*WORK REQUEST:* Copy every line of the material below exactly.

======

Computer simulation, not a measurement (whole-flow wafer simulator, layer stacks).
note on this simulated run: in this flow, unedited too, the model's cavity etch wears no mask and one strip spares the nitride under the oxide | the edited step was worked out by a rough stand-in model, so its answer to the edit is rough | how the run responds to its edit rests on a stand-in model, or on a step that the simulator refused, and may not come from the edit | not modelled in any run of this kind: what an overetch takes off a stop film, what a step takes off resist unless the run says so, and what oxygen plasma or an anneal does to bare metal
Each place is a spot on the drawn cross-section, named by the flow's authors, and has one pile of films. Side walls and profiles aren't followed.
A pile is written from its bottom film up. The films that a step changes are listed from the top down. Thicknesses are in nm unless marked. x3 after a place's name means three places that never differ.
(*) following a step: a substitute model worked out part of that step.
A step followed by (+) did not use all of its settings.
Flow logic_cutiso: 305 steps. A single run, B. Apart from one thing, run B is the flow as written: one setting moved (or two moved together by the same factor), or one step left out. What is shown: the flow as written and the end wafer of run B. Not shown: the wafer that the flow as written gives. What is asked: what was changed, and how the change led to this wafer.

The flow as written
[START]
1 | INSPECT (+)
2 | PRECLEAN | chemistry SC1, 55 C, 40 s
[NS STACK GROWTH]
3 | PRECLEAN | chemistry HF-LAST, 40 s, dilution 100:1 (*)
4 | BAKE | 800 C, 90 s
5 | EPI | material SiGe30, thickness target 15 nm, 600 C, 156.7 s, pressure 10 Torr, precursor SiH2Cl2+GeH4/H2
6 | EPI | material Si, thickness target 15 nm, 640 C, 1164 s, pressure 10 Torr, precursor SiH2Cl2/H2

======

*EXERCISE OUTPUT:*
Computer simulation, not a measurement (whole-flow wafer simulator, layer stacks).
note on this simulated run: in this flow, unedited too, the model's cavity etch wears no mask and one strip spares the nitride under the oxide | the edited step was worked out by a rough stand-in model, so its answer to the edit is rough | how the run responds to its edit rests on a stand-in model, or on a step that the simulator refused, and may not come from the edit | not modelled in any run of this kind: what an overetch takes off a stop film, what a step takes off resist unless the run says so, and what oxygen plasma or an anneal does to bare metal
Each place is a spot on the drawn cross-section, named by the flow's authors, and has one pile of films. Side walls and profiles aren't followed.
A pile is written from its bottom film up. The films that a step changes are listed from the top down. Thicknesses are in nm unless marked. x3 after a place's name means three places that never differ.
(*) following a step: a substitute model worked out part of that step.
A step followed by (+) did not use all of its settings.
Flow logic_cutiso: 305 steps. A single run, B. Apart from one thing, run B is the flow as written: one setting moved (or two moved together by the same factor), or one step left out. What is shown: the flow as written and the end wafer of run B. Not shown: the wafer that the flow as written gives. What is asked: what was changed, and how the change led to this wafer.

The flow as written
[START]
1 | INSPECT (+)
2 | PRECLEAN | chemistry SC1, 55 C, 40 s
[NS STACK GROWTH]
3 | PRECLEAN | chemistry HF-LAST, 40 s, dilution 100:1 (*)
4 | BAKE | 800 C, 90 s
5 | EPI | material SiGe30, thickness target 15 nm, 600 C, 156.7 s, pressure 10 Torr, precursor SiH2Cl2+GeH4/H2
6 | EPI | material Si, thickness target 15 nm, 640 C, 1164 s, pressure 10 Torr, precursor SiH2Cl2/H2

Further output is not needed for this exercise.